▶ _EXTRACTED ENTRIES_:
╭──
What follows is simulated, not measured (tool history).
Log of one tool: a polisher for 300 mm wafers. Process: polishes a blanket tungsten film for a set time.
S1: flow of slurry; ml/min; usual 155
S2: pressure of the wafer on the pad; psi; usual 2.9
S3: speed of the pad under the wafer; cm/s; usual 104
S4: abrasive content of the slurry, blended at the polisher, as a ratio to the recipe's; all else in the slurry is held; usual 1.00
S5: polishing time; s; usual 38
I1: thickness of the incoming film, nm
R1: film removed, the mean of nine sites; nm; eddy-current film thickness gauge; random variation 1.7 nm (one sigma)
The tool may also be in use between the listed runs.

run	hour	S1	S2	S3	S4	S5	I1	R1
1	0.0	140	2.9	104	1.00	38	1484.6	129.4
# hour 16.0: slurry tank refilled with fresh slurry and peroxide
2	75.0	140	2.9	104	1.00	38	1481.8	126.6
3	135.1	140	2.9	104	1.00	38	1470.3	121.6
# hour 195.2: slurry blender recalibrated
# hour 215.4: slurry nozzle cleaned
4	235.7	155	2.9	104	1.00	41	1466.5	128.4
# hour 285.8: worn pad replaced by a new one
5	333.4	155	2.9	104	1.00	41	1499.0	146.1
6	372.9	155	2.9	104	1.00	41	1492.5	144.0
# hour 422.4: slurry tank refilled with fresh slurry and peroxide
╰──

▶ _REQUIRED ACTION_:
Return every entry exactly as given.

▶ _WRITTEN ANSWER_:
What follows is simulated, not measured (tool history).
Log of one tool: a polisher for 300 mm wafers. Process: polishes a blanket tungsten film for a set time.
S1: flow of slurry; ml/min; usual 155
S2: pressure of the wafer on the pad; psi; usual 2.9
S3: speed of the pad under the wafer; cm/s; usual 104
S4: abrasive content of the slurry, blended at the polisher, as a ratio to the recipe's; all else in the slurry is held; usual 1.00
S5: polishing time; s; usual 38
I1: thickness of the incoming film, nm
R1: film removed, the mean of nine sites; nm; eddy-current film thickness gauge; random variation 1.7 nm (one sigma)
The tool may also be in use between the listed runs.

run	hour	S1	S2	S3	S4	S5	I1	R1
1	0.0	140	2.9	104	1.00	38	1484.6	129.4
# hour 16.0: slurry tank refilled with fresh slurry and peroxide
2	75.0	140	2.9	104	1.00	38	1481.8	126.6
3	135.1	140	2.9	104	1.00	38	1470.3	121.6
# hour 195.2: slurry blender recalibrated
# hour 215.4: slurry nozzle cleaned
4	235.7	155	2.9	104	1.00	41	1466.5	128.4
# hour 285.8: worn pad replaced by a new one
5	333.4	155	2.9	104	1.00	41	1499.0	146.1
6	372.9	155	2.9	104	1.00	41	1492.5	144.0
# hour 422.4: slurry tank refilled with fresh slurry and peroxide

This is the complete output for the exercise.